• ACTION ITEM: Set down exactly the first line of the entries and every line after it, through the line with "10,50.4,628.15,1.17,0.345,35.4,?".

• MATERIAL SHOWN:
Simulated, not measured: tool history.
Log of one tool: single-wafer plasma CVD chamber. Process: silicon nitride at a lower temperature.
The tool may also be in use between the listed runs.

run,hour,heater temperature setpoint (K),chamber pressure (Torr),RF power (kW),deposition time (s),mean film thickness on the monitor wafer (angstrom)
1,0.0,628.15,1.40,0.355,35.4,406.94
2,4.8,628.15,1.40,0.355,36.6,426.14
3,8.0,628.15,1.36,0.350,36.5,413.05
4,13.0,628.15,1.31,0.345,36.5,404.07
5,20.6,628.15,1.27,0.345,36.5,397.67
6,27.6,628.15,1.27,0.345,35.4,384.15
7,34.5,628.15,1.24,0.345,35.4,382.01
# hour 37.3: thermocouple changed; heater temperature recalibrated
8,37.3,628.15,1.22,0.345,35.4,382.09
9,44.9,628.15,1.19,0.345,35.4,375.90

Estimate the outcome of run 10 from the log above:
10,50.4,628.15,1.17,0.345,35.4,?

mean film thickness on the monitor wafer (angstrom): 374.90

• RESPONSE AREA:
Simulated, not measured: tool history.
Log of one tool: single-wafer plasma CVD chamber. Process: silicon nitride at a lower temperature.
The tool may also be in use between the listed runs.

run,hour,heater temperature setpoint (K),chamber pressure (Torr),RF power (kW),deposition time (s),mean film thickness on the monitor wafer (angstrom)
1,0.0,628.15,1.40,0.355,35.4,406.94
2,4.8,628.15,1.40,0.355,36.6,426.14
3,8.0,628.15,1.36,0.350,36.5,413.05
4,13.0,628.15,1.31,0.345,36.5,404.07
5,20.6,628.15,1.27,0.345,36.5,397.67
6,27.6,628.15,1.27,0.345,35.4,384.15
7,34.5,628.15,1.24,0.345,35.4,382.01
# hour 37.3: thermocouple changed; heater temperature recalibrated
8,37.3,628.15,1.22,0.345,35.4,382.09
9,44.9,628.15,1.19,0.345,35.4,375.90

Estimate the outcome of run 10 from the log above:
10,50.4,628.15,1.17,0.345,35.4,?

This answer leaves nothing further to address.